--

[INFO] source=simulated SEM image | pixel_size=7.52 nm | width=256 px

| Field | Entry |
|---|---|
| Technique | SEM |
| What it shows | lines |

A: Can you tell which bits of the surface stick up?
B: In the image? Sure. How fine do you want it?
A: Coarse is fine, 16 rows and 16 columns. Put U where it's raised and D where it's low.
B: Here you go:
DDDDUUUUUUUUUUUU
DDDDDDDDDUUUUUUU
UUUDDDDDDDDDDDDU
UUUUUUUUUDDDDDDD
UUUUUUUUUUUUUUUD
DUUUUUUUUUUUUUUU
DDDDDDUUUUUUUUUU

--

Work request
Above are the records; restate each one exactly.

Your solution
[INFO] source=simulated SEM image | pixel_size=7.52 nm | width=256 px

| Field | Entry |
|---|---|
| Technique | SEM |
| What it shows | lines |

A: Can you tell which bits of the surface stick up?
B: In the image? Sure. How fine do you want it?
A: Coarse is fine, 16 rows and 16 columns. Put U where it's raised and D where it's low.
B: Here you go:
DDDDUUUUUUUUUUUU
DDDDDDDDDUUUUUUU
UUUDDDDDDDDDDDDU
UUUUUUUUUDDDDDDD
UUUUUUUUUUUUUUUD
DUUUUUUUUUUUUUUU
DDDDDDUUUUUUUUUU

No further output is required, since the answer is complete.